***
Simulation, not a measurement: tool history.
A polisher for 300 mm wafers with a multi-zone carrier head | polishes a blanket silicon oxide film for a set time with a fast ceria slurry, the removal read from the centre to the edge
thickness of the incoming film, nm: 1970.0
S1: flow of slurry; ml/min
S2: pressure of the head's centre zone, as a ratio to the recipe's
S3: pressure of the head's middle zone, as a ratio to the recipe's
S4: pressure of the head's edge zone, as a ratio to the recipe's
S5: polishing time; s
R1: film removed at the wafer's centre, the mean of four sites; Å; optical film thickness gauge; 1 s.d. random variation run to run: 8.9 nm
***

**Work request**
Your task is to reproduce each entry exactly.

**Reply**
Simulation, not a measurement: tool history.
A polisher for 300 mm wafers with a multi-zone carrier head | polishes a blanket silicon oxide film for a set time with a fast ceria slurry, the removal read from the centre to the edge
thickness of the incoming film, nm: 1970.0
S1: flow of slurry; ml/min
S2: pressure of the head's centre zone, as a ratio to the recipe's
S3: pressure of the head's middle zone, as a ratio to the recipe's
S4: pressure of the head's edge zone, as a ratio to the recipe's
S5: polishing time; s
R1: film removed at the wafer's centre, the mean of four sites; Å; optical film thickness gauge; 1 s.d. random variation run to run: 8.9 nm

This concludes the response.